·····
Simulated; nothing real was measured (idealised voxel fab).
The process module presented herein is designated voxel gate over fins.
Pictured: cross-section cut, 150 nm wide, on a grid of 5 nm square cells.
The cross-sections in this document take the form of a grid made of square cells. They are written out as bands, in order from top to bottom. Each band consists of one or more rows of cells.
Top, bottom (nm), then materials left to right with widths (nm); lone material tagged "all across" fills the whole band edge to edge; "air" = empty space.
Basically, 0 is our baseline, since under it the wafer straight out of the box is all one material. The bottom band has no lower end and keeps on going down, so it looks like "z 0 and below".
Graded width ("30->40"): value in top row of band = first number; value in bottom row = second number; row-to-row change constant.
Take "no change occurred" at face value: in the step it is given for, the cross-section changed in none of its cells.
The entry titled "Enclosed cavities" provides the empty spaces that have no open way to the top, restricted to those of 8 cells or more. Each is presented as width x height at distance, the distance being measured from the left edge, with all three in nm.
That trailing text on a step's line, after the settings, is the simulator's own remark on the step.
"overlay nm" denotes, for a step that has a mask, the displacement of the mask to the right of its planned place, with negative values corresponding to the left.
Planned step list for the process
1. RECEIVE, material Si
·····

• WORK TASK
Beginning with the opening line above, retype the records exactly through the line with "Planned step list for the process", both ends included.

• YOUR SOLUTION
Simulated; nothing real was measured (idealised voxel fab).
The process module presented herein is designated voxel gate over fins.
Pictured: cross-section cut, 150 nm wide, on a grid of 5 nm square cells.
The cross-sections in this document take the form of a grid made of square cells. They are written out as bands, in order from top to bottom. Each band consists of one or more rows of cells.
Top, bottom (nm), then materials left to right with widths (nm); lone material tagged "all across" fills the whole band edge to edge; "air" = empty space.
Basically, 0 is our baseline, since under it the wafer straight out of the box is all one material. The bottom band has no lower end and keeps on going down, so it looks like "z 0 and below".
Graded width ("30->40"): value in top row of band = first number; value in bottom row = second number; row-to-row change constant.
Take "no change occurred" at face value: in the step it is given for, the cross-section changed in none of its cells.
The entry titled "Enclosed cavities" provides the empty spaces that have no open way to the top, restricted to those of 8 cells or more. Each is presented as width x height at distance, the distance being measured from the left edge, with all three in nm.
That trailing text on a step's line, after the settings, is the simulator's own remark on the step.
"overlay nm" denotes, for a step that has a mask, the displacement of the mask to the right of its planned place, with negative values corresponding to the left.
Planned step list for the process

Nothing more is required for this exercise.